— Information shown —
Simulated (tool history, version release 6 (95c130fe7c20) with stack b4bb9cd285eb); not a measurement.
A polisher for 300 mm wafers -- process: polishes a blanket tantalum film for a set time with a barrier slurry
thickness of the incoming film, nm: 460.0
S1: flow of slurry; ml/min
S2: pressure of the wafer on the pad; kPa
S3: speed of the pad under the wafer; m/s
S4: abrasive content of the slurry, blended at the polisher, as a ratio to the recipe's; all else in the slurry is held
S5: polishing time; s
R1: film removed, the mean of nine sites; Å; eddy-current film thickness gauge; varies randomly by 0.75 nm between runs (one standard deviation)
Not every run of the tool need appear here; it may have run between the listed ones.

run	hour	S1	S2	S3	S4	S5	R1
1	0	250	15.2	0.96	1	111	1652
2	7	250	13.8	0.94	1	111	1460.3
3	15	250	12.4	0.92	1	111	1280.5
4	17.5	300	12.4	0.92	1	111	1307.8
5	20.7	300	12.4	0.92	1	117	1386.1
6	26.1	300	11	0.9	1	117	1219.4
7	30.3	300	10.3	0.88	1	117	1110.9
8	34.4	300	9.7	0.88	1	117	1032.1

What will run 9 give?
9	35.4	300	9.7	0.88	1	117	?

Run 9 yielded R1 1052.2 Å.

— Requirement —
Copy out the entries exactly. Begin at the first line and end with the line that has "S3: speed of the pad under the wafer; m/s".

— Written solution —
Simulated (tool history, version release 6 (95c130fe7c20) with stack b4bb9cd285eb); not a measurement.
A polisher for 300 mm wafers -- process: polishes a blanket tantalum film for a set time with a barrier slurry
thickness of the incoming film, nm: 460.0
S1: flow of slurry; ml/min
S2: pressure of the wafer on the pad; kPa
S3: speed of the pad under the wafer; m/s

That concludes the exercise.